## ENTRIES SHOWN
+++

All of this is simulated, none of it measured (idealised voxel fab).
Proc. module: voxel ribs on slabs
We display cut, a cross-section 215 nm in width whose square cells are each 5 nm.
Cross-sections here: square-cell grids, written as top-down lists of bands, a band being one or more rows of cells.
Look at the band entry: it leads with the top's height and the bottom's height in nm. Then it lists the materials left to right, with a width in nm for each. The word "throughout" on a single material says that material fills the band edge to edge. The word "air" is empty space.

+++

## ASSIGNED TASK
Could you transcribe the whole listing above without any edits?

## EXERCISE ANSWER
All of this is simulated, none of it measured (idealised voxel fab).
Proc. module: voxel ribs on slabs
We display cut, a cross-section 215 nm in width whose square cells are each 5 nm.
Cross-sections here: square-cell grids, written as top-down lists of bands, a band being one or more rows of cells.
Look at the band entry: it leads with the top's height and the bottom's height in nm. Then it lists the materials left to right, with a width in nm for each. The word "throughout" on a single material says that material fills the band edge to edge. The word "air" is empty space.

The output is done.